****

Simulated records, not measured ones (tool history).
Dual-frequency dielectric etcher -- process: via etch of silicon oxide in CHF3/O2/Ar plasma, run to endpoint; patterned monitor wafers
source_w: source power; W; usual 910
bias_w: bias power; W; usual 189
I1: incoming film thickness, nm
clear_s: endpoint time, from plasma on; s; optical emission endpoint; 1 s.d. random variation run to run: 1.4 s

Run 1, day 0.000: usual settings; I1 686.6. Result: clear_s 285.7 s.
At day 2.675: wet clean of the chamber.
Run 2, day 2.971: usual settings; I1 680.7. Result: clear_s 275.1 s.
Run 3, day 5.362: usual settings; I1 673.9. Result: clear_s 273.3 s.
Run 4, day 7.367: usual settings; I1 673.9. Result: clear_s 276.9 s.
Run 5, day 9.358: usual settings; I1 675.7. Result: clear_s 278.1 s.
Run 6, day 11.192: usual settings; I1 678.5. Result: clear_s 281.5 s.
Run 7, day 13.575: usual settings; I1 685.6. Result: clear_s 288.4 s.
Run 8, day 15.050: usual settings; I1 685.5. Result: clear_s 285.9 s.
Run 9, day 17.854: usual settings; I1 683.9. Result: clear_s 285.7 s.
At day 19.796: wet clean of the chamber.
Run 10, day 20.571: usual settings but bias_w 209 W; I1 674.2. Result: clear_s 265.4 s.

****

The answer must be the full listing, copied exactly.

Simulated records, not measured ones (tool history).
Dual-frequency dielectric etcher -- process: via etch of silicon oxide in CHF3/O2/Ar plasma, run to endpoint; patterned monitor wafers
source_w: source power; W; usual 910
bias_w: bias power; W; usual 189
I1: incoming film thickness, nm
clear_s: endpoint time, from plasma on; s; optical emission endpoint; 1 s.d. random variation run to run: 1.4 s

Run 1, day 0.000: usual settings; I1 686.6. Result: clear_s 285.7 s.
At day 2.675: wet clean of the chamber.
Run 2, day 2.971: usual settings; I1 680.7. Result: clear_s 275.1 s.
Run 3, day 5.362: usual settings; I1 673.9. Result: clear_s 273.3 s.
Run 4, day 7.367: usual settings; I1 673.9. Result: clear_s 276.9 s.
Run 5, day 9.358: usual settings; I1 675.7. Result: clear_s 278.1 s.
Run 6, day 11.192: usual settings; I1 678.5. Result: clear_s 281.5 s.
Run 7, day 13.575: usual settings; I1 685.6. Result: clear_s 288.4 s.
Run 8, day 15.050: usual settings; I1 685.5. Result: clear_s 285.9 s.
Run 9, day 17.854: usual settings; I1 683.9. Result: clear_s 285.7 s.
At day 19.796: wet clean of the chamber.
Run 10, day 20.571: usual settings but bias_w 209 W; I1 674.2. Result: clear_s 265.4 s.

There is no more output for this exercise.